Segment Start: EXCERPTED DATA

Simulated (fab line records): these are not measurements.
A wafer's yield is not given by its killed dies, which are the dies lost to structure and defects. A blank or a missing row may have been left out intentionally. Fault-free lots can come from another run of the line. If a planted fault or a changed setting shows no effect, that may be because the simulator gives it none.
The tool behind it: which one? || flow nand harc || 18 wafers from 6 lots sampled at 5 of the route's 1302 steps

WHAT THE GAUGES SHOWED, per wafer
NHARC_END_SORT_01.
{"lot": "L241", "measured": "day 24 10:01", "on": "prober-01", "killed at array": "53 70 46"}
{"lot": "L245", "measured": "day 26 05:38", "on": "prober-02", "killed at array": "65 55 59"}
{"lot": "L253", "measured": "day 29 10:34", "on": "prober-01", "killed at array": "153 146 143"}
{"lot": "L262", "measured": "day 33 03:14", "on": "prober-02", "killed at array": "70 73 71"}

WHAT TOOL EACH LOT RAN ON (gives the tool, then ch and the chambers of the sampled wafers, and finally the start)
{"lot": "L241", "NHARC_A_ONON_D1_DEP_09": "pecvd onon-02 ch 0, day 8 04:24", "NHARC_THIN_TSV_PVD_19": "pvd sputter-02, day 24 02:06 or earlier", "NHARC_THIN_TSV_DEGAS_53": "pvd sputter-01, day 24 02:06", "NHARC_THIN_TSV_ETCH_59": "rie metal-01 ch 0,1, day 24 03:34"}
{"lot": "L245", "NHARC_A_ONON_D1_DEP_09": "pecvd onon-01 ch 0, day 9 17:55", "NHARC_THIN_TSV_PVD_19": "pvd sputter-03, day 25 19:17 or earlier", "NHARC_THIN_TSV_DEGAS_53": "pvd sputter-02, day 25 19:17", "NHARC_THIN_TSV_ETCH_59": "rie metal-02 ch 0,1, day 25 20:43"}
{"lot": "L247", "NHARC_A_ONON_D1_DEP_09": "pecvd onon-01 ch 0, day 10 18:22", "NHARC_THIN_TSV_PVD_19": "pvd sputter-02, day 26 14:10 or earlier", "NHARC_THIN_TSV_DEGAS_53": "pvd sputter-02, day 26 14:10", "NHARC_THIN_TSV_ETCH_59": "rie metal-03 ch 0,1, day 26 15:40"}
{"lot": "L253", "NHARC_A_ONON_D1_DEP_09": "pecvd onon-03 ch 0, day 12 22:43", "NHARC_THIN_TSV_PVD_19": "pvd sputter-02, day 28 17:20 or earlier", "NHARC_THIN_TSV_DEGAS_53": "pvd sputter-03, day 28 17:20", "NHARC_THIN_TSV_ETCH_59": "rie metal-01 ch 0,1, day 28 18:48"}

Segment End: EXCERPTED DATA

# WORK INSTRUCTION
Retype the first line of the entries and every line after it, please, through the line that contains "WHAT TOOL EACH". Add nothing.

# EXPECTED ANSWER
Simulated (fab line records): these are not measurements.
A wafer's yield is not given by its killed dies, which are the dies lost to structure and defects. A blank or a missing row may have been left out intentionally. Fault-free lots can come from another run of the line. If a planted fault or a changed setting shows no effect, that may be because the simulator gives it none.
The tool behind it: which one? || flow nand harc || 18 wafers from 6 lots sampled at 5 of the route's 1302 steps

WHAT THE GAUGES SHOWED, per wafer
NHARC_END_SORT_01.
{"lot": "L241", "measured": "day 24 10:01", "on": "prober-01", "killed at array": "53 70 46"}
{"lot": "L245", "measured": "day 26 05:38", "on": "prober-02", "killed at array": "65 55 59"}
{"lot": "L253", "measured": "day 29 10:34", "on": "prober-01", "killed at array": "153 146 143"}
{"lot": "L262", "measured": "day 33 03:14", "on": "prober-02", "killed at array": "70 73 71"}

WHAT TOOL EACH LOT RAN ON (gives the tool, then ch and the chambers of the sampled wafers, and finally the start)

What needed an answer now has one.